» **WORK INSTRUCTION**
The entries below are to be retyped exactly. Preserve every word.

» **ENTRIES SHOWN**
__________

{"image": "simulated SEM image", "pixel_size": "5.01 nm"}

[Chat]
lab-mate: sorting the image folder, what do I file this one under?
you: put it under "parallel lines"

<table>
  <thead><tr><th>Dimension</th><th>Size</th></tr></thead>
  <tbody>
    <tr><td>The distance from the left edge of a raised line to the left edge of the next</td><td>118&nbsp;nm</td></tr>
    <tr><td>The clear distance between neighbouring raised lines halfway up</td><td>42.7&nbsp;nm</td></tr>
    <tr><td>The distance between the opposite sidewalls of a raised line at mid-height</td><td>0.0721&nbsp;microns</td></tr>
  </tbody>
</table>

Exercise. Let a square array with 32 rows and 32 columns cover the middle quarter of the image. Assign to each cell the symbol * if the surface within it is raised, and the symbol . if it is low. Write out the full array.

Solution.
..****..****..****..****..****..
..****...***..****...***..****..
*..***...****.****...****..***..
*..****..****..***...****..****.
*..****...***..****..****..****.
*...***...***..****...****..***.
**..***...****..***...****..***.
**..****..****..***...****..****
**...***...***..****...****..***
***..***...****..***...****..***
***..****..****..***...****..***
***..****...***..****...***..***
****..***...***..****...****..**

__________

» **TASK SOLUTION**
{"image": "simulated SEM image", "pixel_size": "5.01 nm"}

[Chat]
lab-mate: sorting the image folder, what do I file this one under?
you: put it under "parallel lines"

<table>
  <thead><tr><th>Dimension</th><th>Size</th></tr></thead>
  <tbody>
    <tr><td>The distance from the left edge of a raised line to the left edge of the next</td><td>118&nbsp;nm</td></tr>
    <tr><td>The clear distance between neighbouring raised lines halfway up</td><td>42.7&nbsp;nm</td></tr>
    <tr><td>The distance between the opposite sidewalls of a raised line at mid-height</td><td>0.0721&nbsp;microns</td></tr>
  </tbody>
</table>

Exercise. Let a square array with 32 rows and 32 columns cover the middle quarter of the image. Assign to each cell the symbol * if the surface within it is raised, and the symbol . if it is low. Write out the full array.

Solution.
..****..****..****..****..****..
..****...***..****...***..****..
*..***...****.****...****..***..
*..****..****..***...****..****.
*..****...***..****..****..****.
*...***...***..****...****..***.
**..***...****..***...****..***.
**..****..****..***...****..****
**...***...***..****...****..***
***..***...****..***...****..***
***..****..****..***...****..***
***..****...***..****...***..***
****..***...***..****...****..**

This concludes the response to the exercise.